Data excerpts »
-------

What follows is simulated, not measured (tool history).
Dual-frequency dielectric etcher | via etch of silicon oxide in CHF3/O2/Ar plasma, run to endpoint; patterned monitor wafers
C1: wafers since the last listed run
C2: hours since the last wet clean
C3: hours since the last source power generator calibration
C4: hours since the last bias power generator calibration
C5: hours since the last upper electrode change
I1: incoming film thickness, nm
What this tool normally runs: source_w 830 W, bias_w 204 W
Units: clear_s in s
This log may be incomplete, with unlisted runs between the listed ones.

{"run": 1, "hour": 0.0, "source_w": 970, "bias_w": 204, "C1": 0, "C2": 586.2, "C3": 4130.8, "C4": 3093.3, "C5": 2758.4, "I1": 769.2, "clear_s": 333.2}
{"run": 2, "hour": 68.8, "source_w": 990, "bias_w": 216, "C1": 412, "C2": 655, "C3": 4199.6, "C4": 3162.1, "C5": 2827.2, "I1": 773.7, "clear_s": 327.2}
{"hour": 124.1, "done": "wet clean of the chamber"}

-------

Exercise »
Your answer should be the lines of the listing above between the line holding "Dual-frequency dielectric etcher" and the line holding "Units: clear_s in s", inclusive, restated word for word and alone.

Exercise response »
Dual-frequency dielectric etcher | via etch of silicon oxide in CHF3/O2/Ar plasma, run to endpoint; patterned monitor wafers
C1: wafers since the last listed run
C2: hours since the last wet clean
C3: hours since the last source power generator calibration
C4: hours since the last bias power generator calibration
C5: hours since the last upper electrode change
I1: incoming film thickness, nm
What this tool normally runs: source_w 830 W, bias_w 204 W
Units: clear_s in s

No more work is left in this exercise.